□ □ □ □

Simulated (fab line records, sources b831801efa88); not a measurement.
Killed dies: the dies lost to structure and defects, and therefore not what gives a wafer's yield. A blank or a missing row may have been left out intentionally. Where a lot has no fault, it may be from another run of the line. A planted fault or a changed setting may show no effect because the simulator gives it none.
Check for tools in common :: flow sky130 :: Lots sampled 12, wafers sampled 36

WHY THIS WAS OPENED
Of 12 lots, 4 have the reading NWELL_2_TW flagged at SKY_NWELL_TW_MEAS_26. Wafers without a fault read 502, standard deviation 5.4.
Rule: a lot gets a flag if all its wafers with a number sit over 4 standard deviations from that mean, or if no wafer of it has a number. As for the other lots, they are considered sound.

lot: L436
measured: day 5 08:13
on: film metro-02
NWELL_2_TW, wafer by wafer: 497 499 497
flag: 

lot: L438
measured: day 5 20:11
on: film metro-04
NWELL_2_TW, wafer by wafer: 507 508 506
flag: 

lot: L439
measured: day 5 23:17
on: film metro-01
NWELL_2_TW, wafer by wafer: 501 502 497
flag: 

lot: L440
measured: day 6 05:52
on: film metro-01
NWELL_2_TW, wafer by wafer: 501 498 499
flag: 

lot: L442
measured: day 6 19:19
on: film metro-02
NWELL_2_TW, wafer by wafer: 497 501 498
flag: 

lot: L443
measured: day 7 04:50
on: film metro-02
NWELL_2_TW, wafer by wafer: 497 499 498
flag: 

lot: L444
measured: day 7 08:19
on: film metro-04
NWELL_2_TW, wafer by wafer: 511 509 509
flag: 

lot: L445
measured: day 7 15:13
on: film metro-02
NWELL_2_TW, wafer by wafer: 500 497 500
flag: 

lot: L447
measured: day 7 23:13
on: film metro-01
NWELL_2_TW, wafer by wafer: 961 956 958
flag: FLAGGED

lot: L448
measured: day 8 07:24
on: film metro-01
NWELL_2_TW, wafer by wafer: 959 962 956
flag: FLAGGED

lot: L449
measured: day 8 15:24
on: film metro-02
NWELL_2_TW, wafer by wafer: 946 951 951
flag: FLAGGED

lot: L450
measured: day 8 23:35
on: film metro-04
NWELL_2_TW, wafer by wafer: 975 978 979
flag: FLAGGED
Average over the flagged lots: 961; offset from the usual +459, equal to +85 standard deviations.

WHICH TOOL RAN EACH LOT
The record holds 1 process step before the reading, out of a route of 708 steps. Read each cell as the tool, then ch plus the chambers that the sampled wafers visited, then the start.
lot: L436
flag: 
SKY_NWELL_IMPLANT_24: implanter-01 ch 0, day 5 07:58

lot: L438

□ □ □ □

Action item =
Using the data above, repeat exactly the lines that begin at the line with "Killed dies: the" and end at the line with "Of 12 lots, 4", both ends included.

Exercise result =
Killed dies: the dies lost to structure and defects, and therefore not what gives a wafer's yield. A blank or a missing row may have been left out intentionally. Where a lot has no fault, it may be from another run of the line. A planted fault or a changed setting may show no effect because the simulator gives it none.
Check for tools in common :: flow sky130 :: Lots sampled 12, wafers sampled 36

WHY THIS WAS OPENED
Of 12 lots, 4 have the reading NWELL_2_TW flagged at SKY_NWELL_TW_MEAS_26. Wafers without a fault read 502, standard deviation 5.4.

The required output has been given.